# Assignment
In the entries that follow, the first line to write out is the one containing "S2: pressure at", and the last is the one containing "I1: humidity of the room's air, %". Reproduce that stretch exactly, with nothing before or after it.

# Supplied entries
━━━━━━━━━━━━━━━━━━━━
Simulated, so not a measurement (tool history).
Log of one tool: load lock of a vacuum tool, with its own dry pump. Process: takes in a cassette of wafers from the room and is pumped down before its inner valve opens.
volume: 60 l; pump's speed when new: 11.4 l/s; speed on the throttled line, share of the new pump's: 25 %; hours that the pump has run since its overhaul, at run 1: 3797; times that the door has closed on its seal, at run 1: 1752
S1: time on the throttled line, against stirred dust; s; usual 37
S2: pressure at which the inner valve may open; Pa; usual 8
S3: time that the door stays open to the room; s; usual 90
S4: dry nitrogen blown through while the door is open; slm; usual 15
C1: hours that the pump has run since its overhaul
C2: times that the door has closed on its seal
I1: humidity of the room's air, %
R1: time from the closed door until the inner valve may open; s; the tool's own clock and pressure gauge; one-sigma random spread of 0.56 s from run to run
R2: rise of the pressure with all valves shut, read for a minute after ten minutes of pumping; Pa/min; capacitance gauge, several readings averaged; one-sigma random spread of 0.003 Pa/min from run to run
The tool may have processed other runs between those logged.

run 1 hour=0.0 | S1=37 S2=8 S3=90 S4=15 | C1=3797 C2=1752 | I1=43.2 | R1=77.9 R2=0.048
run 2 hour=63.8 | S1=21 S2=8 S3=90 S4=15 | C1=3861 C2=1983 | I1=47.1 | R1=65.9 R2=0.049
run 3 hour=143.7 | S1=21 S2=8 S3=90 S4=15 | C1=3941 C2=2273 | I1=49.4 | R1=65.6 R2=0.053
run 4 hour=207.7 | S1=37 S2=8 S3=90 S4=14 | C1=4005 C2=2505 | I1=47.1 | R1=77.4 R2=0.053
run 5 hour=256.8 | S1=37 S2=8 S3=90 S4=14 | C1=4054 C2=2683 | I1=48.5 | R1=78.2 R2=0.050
━━━━━━━━━━━━━━━━━━━━

# Your solution
S2: pressure at which the inner valve may open; Pa; usual 8
S3: time that the door stays open to the room; s; usual 90
S4: dry nitrogen blown through while the door is open; slm; usual 15
C1: hours that the pump has run since its overhaul
C2: times that the door has closed on its seal
I1: humidity of the room's air, %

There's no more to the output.